Provided records:
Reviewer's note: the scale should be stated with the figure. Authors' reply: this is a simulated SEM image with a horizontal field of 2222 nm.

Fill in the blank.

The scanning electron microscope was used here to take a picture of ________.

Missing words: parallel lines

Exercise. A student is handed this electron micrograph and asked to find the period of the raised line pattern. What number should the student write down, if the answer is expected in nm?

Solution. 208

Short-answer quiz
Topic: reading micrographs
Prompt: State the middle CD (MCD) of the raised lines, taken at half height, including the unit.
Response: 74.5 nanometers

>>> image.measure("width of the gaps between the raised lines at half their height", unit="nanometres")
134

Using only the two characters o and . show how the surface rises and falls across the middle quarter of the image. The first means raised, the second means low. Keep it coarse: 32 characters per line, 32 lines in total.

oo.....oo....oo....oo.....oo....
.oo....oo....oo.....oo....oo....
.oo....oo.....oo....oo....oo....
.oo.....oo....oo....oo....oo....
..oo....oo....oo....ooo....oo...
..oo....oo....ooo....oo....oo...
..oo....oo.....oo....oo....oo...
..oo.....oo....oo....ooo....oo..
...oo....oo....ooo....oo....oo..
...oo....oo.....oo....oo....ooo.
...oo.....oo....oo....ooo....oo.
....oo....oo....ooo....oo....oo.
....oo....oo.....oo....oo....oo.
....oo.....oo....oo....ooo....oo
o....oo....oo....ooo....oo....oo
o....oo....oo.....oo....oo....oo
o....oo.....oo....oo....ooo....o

Action item: Return the listing exactly as it was given to you, with every line intact.

Task result:
Reviewer's note: the scale should be stated with the figure. Authors' reply: this is a simulated SEM image with a horizontal field of 2222 nm.

Fill in the blank.

The scanning electron microscope was used here to take a picture of ________.

Missing words: parallel lines

Exercise. A student is handed this electron micrograph and asked to find the period of the raised line pattern. What number should the student write down, if the answer is expected in nm?

Solution. 208

Short-answer quiz
Topic: reading micrographs
Prompt: State the middle CD (MCD) of the raised lines, taken at half height, including the unit.
Response: 74.5 nanometers

>>> image.measure("width of the gaps between the raised lines at half their height", unit="nanometres")
134

Using only the two characters o and . show how the surface rises and falls across the middle quarter of the image. The first means raised, the second means low. Keep it coarse: 32 characters per line, 32 lines in total.

oo.....oo....oo....oo.....oo....
.oo....oo....oo.....oo....oo....
.oo....oo.....oo....oo....oo....
.oo.....oo....oo....oo....oo....
..oo....oo....oo....ooo....oo...
..oo....oo....ooo....oo....oo...
..oo....oo.....oo....oo....oo...
..oo.....oo....oo....ooo....oo..
...oo....oo....ooo....oo....oo..
...oo....oo.....oo....oo....ooo.
...oo.....oo....oo....ooo....oo.
....oo....oo....ooo....oo....oo.
....oo....oo.....oo....oo....oo.
....oo.....oo....oo....ooo....oo
o....oo....oo....ooo....oo....oo
o....oo....oo.....oo....oo....oo
o....oo.....oo....oo....ooo....o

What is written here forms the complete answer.